▸ Supplied material
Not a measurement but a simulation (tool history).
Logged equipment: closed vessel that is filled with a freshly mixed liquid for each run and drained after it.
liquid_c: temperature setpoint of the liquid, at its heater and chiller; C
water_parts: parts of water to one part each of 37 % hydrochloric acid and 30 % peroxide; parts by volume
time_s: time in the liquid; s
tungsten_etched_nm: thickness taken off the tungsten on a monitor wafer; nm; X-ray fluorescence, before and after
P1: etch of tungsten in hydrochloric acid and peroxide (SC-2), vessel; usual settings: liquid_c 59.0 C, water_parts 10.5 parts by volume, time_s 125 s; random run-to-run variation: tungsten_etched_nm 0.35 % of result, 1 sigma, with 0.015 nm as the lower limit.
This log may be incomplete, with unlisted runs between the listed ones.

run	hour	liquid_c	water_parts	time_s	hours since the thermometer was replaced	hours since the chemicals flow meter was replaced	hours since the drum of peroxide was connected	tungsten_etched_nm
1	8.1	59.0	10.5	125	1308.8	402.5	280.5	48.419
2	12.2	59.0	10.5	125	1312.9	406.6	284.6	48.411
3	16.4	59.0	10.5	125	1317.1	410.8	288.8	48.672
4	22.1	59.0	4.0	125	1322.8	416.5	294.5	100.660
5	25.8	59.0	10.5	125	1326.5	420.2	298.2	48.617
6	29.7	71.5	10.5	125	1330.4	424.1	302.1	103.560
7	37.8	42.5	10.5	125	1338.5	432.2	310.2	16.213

▸ Activity
All lines in the listing above should be written out again exactly.

▸ Task output
Not a measurement but a simulation (tool history).
Logged equipment: closed vessel that is filled with a freshly mixed liquid for each run and drained after it.
liquid_c: temperature setpoint of the liquid, at its heater and chiller; C
water_parts: parts of water to one part each of 37 % hydrochloric acid and 30 % peroxide; parts by volume
time_s: time in the liquid; s
tungsten_etched_nm: thickness taken off the tungsten on a monitor wafer; nm; X-ray fluorescence, before and after
P1: etch of tungsten in hydrochloric acid and peroxide (SC-2), vessel; usual settings: liquid_c 59.0 C, water_parts 10.5 parts by volume, time_s 125 s; random run-to-run variation: tungsten_etched_nm 0.35 % of result, 1 sigma, with 0.015 nm as the lower limit.
This log may be incomplete, with unlisted runs between the listed ones.

run	hour	liquid_c	water_parts	time_s	hours since the thermometer was replaced	hours since the chemicals flow meter was replaced	hours since the drum of peroxide was connected	tungsten_etched_nm
1	8.1	59.0	10.5	125	1308.8	402.5	280.5	48.419
2	12.2	59.0	10.5	125	1312.9	406.6	284.6	48.411
3	16.4	59.0	10.5	125	1317.1	410.8	288.8	48.672
4	22.1	59.0	4.0	125	1322.8	416.5	294.5	100.660
5	25.8	59.0	10.5	125	1326.5	420.2	298.2	48.617
6	29.7	71.5	10.5	125	1330.4	424.1	302.1	103.560
7	37.8	42.5	10.5	125	1338.5	432.2	310.2	16.213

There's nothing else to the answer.